─── DATASET ───
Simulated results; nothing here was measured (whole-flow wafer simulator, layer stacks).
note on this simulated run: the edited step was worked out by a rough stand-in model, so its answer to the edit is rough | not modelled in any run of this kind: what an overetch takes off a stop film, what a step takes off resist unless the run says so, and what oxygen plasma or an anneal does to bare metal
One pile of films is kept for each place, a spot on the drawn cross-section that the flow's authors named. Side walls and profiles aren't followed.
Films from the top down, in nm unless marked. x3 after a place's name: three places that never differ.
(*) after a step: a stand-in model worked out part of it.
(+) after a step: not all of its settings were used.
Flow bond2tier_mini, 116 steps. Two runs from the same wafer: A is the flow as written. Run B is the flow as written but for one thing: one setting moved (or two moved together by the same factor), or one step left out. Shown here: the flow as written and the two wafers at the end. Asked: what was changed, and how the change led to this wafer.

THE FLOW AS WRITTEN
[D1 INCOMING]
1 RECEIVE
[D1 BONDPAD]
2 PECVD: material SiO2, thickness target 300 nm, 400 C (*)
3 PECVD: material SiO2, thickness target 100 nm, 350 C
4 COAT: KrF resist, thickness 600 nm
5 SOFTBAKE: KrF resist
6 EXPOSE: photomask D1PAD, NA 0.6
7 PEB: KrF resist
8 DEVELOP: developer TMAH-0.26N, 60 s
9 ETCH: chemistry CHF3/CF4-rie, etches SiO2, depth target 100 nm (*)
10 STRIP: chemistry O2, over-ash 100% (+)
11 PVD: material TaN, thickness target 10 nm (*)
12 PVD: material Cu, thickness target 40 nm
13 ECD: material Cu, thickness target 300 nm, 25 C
───

- ACTIVITY: Give again each line shown above, keeping every word as it is.

- ANSWER SECTION:
Simulated results; nothing here was measured (whole-flow wafer simulator, layer stacks).
note on this simulated run: the edited step was worked out by a rough stand-in model, so its answer to the edit is rough | not modelled in any run of this kind: what an overetch takes off a stop film, what a step takes off resist unless the run says so, and what oxygen plasma or an anneal does to bare metal
One pile of films is kept for each place, a spot on the drawn cross-section that the flow's authors named. Side walls and profiles aren't followed.
Films from the top down, in nm unless marked. x3 after a place's name: three places that never differ.
(*) after a step: a stand-in model worked out part of it.
(+) after a step: not all of its settings were used.
Flow bond2tier_mini, 116 steps. Two runs from the same wafer: A is the flow as written. Run B is the flow as written but for one thing: one setting moved (or two moved together by the same factor), or one step left out. Shown here: the flow as written and the two wafers at the end. Asked: what was changed, and how the change led to this wafer.

THE FLOW AS WRITTEN
[D1 INCOMING]
1 RECEIVE
[D1 BONDPAD]
2 PECVD: material SiO2, thickness target 300 nm, 400 C (*)
3 PECVD: material SiO2, thickness target 100 nm, 350 C
4 COAT: KrF resist, thickness 600 nm
5 SOFTBAKE: KrF resist
6 EXPOSE: photomask D1PAD, NA 0.6
7 PEB: KrF resist
8 DEVELOP: developer TMAH-0.26N, 60 s
9 ETCH: chemistry CHF3/CF4-rie, etches SiO2, depth target 100 nm (*)
10 STRIP: chemistry O2, over-ash 100% (+)
11 PVD: material TaN, thickness target 10 nm (*)
12 PVD: material Cu, thickness target 40 nm
13 ECD: material Cu, thickness target 300 nm, 25 C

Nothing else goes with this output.